Start of DATASET

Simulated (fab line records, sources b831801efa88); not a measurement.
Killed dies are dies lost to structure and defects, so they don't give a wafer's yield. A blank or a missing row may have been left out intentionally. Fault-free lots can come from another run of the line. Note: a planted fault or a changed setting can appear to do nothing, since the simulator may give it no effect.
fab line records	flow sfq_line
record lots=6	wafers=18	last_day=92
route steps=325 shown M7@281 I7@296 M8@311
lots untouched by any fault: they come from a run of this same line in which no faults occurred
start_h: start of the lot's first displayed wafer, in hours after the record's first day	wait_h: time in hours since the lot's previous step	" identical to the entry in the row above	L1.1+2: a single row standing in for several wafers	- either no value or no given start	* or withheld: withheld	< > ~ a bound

End of DATASET

REQUIRED ACTION:
Here you need to write out the listing above exactly, from its first line to its last.

EXERCISE SOLUTION:
Simulated (fab line records, sources b831801efa88); not a measurement.
Killed dies are dies lost to structure and defects, so they don't give a wafer's yield. A blank or a missing row may have been left out intentionally. Fault-free lots can come from another run of the line. Note: a planted fault or a changed setting can appear to do nothing, since the simulator may give it no effect.
fab line records	flow sfq_line
record lots=6	wafers=18	last_day=92
route steps=325 shown M7@281 I7@296 M8@311
lots untouched by any fault: they come from a run of this same line in which no faults occurred
start_h: start of the lot's first displayed wafer, in hours after the record's first day	wait_h: time in hours since the lot's previous step	" identical to the entry in the row above	L1.1+2: a single row standing in for several wafers	- either no value or no given start	* or withheld: withheld	< > ~ a bound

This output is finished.